§

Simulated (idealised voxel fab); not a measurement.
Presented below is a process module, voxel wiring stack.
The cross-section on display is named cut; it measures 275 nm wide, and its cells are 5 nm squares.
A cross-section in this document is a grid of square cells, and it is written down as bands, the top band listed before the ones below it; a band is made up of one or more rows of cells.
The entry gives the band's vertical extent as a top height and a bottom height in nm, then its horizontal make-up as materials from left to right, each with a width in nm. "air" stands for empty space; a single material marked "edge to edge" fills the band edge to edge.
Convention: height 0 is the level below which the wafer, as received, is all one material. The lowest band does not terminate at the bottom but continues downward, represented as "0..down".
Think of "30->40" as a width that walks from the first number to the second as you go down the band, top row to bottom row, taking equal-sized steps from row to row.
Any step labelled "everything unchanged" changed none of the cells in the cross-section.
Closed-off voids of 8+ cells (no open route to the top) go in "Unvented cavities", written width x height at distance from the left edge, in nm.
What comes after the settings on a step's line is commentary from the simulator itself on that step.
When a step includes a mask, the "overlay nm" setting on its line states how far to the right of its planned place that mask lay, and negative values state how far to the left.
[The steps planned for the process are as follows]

§

**Work task**
Retype the data shown above so that each line matches the original.

**Response**
Simulated (idealised voxel fab); not a measurement.
Presented below is a process module, voxel wiring stack.
The cross-section on display is named cut; it measures 275 nm wide, and its cells are 5 nm squares.
A cross-section in this document is a grid of square cells, and it is written down as bands, the top band listed before the ones below it; a band is made up of one or more rows of cells.
The entry gives the band's vertical extent as a top height and a bottom height in nm, then its horizontal make-up as materials from left to right, each with a width in nm. "air" stands for empty space; a single material marked "edge to edge" fills the band edge to edge.
Convention: height 0 is the level below which the wafer, as received, is all one material. The lowest band does not terminate at the bottom but continues downward, represented as "0..down".
Think of "30->40" as a width that walks from the first number to the second as you go down the band, top row to bottom row, taking equal-sized steps from row to row.
Any step labelled "everything unchanged" changed none of the cells in the cross-section.
Closed-off voids of 8+ cells (no open route to the top) go in "Unvented cavities", written width x height at distance from the left edge, in nm.
What comes after the settings on a step's line is commentary from the simulator itself on that step.
When a step includes a mask, the "overlay nm" setting on its line states how far to the right of its planned place that mask lay, and negative values state how far to the left.
[The steps planned for the process are as follows]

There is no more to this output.